Range to output from the entries below: the line containing "Response: Agreed. We" through the line containing "The centre distance". Set it down exactly, ends included, nothing else.

*** Begin section ***

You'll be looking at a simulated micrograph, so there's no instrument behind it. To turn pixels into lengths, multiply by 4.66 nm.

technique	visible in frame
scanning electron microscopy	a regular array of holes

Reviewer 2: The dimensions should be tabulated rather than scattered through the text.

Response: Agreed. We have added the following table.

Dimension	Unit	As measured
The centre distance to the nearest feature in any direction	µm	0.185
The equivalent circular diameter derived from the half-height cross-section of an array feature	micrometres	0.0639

*** End section ***

Task solution
Response: Agreed. We have added the following table.

Dimension	Unit	As measured
The centre distance to the nearest feature in any direction	µm	0.185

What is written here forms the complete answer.